★ ★ ★

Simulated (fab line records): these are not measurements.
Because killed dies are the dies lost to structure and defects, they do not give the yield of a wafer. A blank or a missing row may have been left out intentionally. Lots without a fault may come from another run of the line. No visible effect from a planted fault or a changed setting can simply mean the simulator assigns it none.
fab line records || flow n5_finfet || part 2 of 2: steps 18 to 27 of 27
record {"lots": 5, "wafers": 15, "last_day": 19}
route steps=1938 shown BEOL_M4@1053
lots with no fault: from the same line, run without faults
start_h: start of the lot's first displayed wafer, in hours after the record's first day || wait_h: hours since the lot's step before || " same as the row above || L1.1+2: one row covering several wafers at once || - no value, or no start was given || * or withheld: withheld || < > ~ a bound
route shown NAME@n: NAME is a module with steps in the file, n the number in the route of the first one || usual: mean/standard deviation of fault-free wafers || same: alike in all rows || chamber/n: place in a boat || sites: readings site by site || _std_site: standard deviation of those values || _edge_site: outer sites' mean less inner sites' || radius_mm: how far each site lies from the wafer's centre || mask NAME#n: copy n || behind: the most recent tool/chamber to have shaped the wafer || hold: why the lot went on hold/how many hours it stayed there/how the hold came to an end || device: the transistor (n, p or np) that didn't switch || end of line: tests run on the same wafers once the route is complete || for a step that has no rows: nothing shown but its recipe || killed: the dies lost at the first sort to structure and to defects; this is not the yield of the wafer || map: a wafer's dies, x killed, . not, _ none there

★ ★ ★

From the opening line of the data above, please print each line as written up to and including the line that contains "start_h: start of", and nothing more.

Solution:
Simulated (fab line records): these are not measurements.
Because killed dies are the dies lost to structure and defects, they do not give the yield of a wafer. A blank or a missing row may have been left out intentionally. Lots without a fault may come from another run of the line. No visible effect from a planted fault or a changed setting can simply mean the simulator assigns it none.
fab line records || flow n5_finfet || part 2 of 2: steps 18 to 27 of 27
record {"lots": 5, "wafers": 15, "last_day": 19}
route steps=1938 shown BEOL_M4@1053
lots with no fault: from the same line, run without faults
start_h: start of the lot's first displayed wafer, in hours after the record's first day || wait_h: hours since the lot's step before || " same as the row above || L1.1+2: one row covering several wafers at once || - no value, or no start was given || * or withheld: withheld || < > ~ a bound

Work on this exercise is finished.